====================

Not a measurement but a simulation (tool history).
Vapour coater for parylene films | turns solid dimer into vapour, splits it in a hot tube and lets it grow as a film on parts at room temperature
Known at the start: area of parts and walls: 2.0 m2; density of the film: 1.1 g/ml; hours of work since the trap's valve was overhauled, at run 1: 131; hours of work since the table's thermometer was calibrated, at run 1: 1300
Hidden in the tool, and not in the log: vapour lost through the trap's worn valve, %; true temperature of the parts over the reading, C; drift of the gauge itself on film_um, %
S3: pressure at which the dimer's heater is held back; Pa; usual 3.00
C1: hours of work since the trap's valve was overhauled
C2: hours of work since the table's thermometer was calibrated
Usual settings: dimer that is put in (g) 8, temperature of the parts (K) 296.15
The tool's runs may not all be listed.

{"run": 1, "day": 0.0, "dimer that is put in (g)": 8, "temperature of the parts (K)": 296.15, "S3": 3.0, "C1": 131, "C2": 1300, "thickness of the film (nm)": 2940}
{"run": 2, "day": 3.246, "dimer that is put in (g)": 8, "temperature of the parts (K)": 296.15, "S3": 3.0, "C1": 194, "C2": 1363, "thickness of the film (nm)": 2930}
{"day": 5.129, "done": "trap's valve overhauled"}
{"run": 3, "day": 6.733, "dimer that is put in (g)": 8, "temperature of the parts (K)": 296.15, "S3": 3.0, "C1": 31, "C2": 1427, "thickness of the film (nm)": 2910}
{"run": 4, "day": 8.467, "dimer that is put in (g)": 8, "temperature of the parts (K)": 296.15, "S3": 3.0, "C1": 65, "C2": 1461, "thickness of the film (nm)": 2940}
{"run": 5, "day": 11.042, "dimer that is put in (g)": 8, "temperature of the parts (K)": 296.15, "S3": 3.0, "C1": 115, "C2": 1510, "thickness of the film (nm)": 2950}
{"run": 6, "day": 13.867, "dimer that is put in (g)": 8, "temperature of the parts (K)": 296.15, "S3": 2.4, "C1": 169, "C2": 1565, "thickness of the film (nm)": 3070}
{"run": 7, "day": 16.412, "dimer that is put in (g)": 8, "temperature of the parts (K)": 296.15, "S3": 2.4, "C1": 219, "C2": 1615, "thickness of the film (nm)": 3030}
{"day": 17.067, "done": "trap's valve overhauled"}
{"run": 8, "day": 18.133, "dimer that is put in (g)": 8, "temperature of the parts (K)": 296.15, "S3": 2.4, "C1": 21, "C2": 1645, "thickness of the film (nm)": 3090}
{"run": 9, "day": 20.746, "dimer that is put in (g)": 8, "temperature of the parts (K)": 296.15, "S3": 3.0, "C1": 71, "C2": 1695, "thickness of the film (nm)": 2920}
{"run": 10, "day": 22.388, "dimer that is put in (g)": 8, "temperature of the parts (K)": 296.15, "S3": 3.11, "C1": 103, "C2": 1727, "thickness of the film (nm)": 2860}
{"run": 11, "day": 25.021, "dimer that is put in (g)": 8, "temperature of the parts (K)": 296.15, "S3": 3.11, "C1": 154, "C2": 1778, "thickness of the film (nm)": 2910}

====================

Retype, exactly and in full, the listing from its first line to the one holding "Vapour coater for", both included.

Not a measurement but a simulation (tool history).
Vapour coater for parylene films | turns solid dimer into vapour, splits it in a hot tube and lets it grow as a film on parts at room temperature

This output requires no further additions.